_BRIEF:_ Once you have read the records, write them out again exactly.

_DATA EXCERPTS:_
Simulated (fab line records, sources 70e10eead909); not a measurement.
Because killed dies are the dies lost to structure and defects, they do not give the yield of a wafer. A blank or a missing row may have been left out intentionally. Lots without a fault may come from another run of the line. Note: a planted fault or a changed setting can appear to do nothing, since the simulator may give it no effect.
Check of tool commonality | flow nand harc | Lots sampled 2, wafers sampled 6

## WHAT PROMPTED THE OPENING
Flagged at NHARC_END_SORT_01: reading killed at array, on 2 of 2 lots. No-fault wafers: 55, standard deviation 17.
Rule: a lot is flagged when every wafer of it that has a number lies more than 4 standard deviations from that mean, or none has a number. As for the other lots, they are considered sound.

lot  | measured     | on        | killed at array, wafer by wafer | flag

_EXERCISE RESULT:_
Simulated (fab line records, sources 70e10eead909); not a measurement.
Because killed dies are the dies lost to structure and defects, they do not give the yield of a wafer. A blank or a missing row may have been left out intentionally. Lots without a fault may come from another run of the line. Note: a planted fault or a changed setting can appear to do nothing, since the simulator may give it no effect.
Check of tool commonality | flow nand harc | Lots sampled 2, wafers sampled 6

## WHAT PROMPTED THE OPENING
Flagged at NHARC_END_SORT_01: reading killed at array, on 2 of 2 lots. No-fault wafers: 55, standard deviation 17.
Rule: a lot is flagged when every wafer of it that has a number lies more than 4 standard deviations from that mean, or none has a number. As for the other lots, they are considered sound.

lot  | measured     | on        | killed at array, wafer by wafer | flag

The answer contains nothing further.